_EXERCISE_. After locating the line that contains "Reviewer comment: The" in the data below, set down exactly that line and each one after it through the line that contains "0111100000111100", and nothing more.

Content starts
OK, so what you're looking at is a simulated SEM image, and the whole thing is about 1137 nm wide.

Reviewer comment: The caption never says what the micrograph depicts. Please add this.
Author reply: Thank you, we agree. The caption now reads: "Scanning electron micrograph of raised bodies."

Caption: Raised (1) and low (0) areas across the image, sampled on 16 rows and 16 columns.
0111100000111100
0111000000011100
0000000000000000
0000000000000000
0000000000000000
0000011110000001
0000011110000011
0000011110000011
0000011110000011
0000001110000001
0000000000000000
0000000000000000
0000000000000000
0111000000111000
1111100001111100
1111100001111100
Content ends

_WRITTEN SOLUTION_.
Reviewer comment: The caption never says what the micrograph depicts. Please add this.
Author reply: Thank you, we agree. The caption now reads: "Scanning electron micrograph of raised bodies."

Caption: Raised (1) and low (0) areas across the image, sampled on 16 rows and 16 columns.
0111100000111100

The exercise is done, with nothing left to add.